**Activity**
Of the entries below, restate word for word only the section that runs from the line with "- pixel size 23.7 nm" to the line with "Label -> wiring", counting both ends.

╔══

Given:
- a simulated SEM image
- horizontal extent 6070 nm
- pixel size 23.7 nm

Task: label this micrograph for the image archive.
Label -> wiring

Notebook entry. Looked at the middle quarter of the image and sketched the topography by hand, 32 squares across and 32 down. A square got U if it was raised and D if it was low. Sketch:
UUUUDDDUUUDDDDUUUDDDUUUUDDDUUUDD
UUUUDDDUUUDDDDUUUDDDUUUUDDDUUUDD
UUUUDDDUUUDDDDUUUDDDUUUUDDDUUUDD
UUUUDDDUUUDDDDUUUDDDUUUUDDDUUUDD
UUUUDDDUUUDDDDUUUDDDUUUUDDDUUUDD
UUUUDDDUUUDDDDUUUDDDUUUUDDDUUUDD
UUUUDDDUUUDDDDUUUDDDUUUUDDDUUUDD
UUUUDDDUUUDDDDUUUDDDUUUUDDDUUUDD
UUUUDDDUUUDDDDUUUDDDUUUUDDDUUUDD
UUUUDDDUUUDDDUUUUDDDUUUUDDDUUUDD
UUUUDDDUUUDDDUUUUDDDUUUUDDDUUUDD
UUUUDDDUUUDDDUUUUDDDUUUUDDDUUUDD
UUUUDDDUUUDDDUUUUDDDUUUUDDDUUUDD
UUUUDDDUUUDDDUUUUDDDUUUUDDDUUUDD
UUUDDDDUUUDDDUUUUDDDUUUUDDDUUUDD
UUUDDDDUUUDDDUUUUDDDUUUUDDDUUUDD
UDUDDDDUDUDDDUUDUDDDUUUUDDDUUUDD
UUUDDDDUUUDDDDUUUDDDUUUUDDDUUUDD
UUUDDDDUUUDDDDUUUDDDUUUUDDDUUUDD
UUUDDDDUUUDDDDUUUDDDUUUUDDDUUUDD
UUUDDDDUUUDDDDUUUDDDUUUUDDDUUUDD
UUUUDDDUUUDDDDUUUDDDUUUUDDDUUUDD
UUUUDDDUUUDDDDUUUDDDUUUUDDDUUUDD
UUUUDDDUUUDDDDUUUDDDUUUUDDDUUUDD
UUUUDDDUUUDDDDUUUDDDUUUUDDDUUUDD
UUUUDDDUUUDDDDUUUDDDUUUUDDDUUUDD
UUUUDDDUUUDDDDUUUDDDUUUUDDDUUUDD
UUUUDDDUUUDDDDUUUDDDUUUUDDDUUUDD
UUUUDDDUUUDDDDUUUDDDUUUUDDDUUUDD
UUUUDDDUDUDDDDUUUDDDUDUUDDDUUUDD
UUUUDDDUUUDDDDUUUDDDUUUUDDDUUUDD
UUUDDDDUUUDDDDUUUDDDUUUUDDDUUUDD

╚══

**Written reply**
- pixel size 23.7 nm

Task: label this micrograph for the image archive.
Label -> wiring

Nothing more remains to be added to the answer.